*STORED DATA*.
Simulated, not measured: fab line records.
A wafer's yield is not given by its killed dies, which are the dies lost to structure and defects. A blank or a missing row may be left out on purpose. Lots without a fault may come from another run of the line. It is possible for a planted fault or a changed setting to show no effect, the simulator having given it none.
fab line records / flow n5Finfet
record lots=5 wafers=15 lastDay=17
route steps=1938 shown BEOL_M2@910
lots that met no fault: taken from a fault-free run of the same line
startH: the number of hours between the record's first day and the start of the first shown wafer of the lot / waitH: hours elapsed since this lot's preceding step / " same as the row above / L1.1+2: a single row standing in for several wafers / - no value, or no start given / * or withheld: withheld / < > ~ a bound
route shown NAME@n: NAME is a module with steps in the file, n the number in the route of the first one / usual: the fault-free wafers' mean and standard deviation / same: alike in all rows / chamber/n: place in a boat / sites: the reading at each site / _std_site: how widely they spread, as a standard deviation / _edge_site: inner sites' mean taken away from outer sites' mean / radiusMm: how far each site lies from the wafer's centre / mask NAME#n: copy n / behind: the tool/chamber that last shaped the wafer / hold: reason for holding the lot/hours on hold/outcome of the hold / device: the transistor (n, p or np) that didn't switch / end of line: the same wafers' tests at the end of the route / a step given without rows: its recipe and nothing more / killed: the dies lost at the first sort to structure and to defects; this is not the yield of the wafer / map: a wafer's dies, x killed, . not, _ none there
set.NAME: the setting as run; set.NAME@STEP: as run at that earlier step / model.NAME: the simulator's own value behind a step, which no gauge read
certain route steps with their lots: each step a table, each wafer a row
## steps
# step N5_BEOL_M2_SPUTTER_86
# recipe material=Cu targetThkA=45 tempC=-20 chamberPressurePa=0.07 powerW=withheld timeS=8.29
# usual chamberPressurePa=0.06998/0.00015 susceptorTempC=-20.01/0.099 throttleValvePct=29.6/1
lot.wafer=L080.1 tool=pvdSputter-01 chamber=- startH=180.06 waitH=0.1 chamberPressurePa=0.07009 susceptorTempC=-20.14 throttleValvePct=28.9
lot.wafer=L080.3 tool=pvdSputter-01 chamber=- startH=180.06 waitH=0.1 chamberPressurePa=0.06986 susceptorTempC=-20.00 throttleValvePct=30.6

*ASSIGNED TASK*. Would you output, from the records above, exactly the run of lines that starts at the line containing "certain route steps" and ends at the line containing "lot.wafer=L080.1 tool=pvdSputter-01 chamber=- startH=180.06", and only that run?

*RESPONSE BOX*.
certain route steps with their lots: each step a table, each wafer a row
## steps
# step N5_BEOL_M2_SPUTTER_86
# recipe material=Cu targetThkA=45 tempC=-20 chamberPressurePa=0.07 powerW=withheld timeS=8.29
# usual chamberPressurePa=0.06998/0.00015 susceptorTempC=-20.01/0.099 throttleValvePct=29.6/1
lot.wafer=L080.1 tool=pvdSputter-01 chamber=- startH=180.06 waitH=0.1 chamberPressurePa=0.07009 susceptorTempC=-20.14 throttleValvePct=28.9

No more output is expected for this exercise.